## Work task:
In the reply, include exactly the lines of the entries below from the first to the line with "Its process: clears", that line included.

## Records shown:
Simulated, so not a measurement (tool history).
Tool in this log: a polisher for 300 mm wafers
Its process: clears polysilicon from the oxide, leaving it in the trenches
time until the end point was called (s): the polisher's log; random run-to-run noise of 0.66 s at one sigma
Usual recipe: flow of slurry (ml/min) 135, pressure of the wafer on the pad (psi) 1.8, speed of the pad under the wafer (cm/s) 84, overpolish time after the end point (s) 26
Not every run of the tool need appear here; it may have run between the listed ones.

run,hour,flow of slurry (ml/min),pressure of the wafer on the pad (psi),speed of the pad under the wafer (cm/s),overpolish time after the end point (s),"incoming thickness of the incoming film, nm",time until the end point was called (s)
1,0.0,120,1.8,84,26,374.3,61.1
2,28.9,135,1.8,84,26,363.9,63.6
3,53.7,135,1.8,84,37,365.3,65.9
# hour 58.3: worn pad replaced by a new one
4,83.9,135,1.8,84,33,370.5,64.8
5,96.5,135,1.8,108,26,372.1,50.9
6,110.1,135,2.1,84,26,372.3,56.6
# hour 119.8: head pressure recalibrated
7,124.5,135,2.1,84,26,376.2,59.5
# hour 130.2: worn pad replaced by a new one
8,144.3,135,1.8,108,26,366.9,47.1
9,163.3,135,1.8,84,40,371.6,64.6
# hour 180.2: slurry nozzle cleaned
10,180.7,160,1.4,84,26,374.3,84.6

## Task result:
Simulated, so not a measurement (tool history).
Tool in this log: a polisher for 300 mm wafers
Its process: clears polysilicon from the oxide, leaving it in the trenches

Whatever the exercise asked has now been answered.